- ACTION ITEM
Each record is to be transcribed in full and exactly.

- INFORMATION GIVEN
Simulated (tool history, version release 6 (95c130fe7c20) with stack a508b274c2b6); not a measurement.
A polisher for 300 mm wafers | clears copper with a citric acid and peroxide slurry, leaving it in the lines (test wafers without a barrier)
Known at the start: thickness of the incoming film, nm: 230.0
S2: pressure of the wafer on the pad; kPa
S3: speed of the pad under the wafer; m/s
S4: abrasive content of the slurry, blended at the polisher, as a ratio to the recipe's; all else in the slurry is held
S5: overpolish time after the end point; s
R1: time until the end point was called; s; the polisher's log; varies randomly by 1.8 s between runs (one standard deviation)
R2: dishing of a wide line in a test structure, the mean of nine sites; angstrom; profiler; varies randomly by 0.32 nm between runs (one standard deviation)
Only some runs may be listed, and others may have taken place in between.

- EXPECTED ANSWER
Simulated (tool history, version release 6 (95c130fe7c20) with stack a508b274c2b6); not a measurement.
A polisher for 300 mm wafers | clears copper with a citric acid and peroxide slurry, leaving it in the lines (test wafers without a barrier)
Known at the start: thickness of the incoming film, nm: 230.0
S2: pressure of the wafer on the pad; kPa
S3: speed of the pad under the wafer; m/s
S4: abrasive content of the slurry, blended at the polisher, as a ratio to the recipe's; all else in the slurry is held
S5: overpolish time after the end point; s
R1: time until the end point was called; s; the polisher's log; varies randomly by 1.8 s between runs (one standard deviation)
R2: dishing of a wide line in a test structure, the mean of nine sites; angstrom; profiler; varies randomly by 0.32 nm between runs (one standard deviation)
Only some runs may be listed, and others may have taken place in between.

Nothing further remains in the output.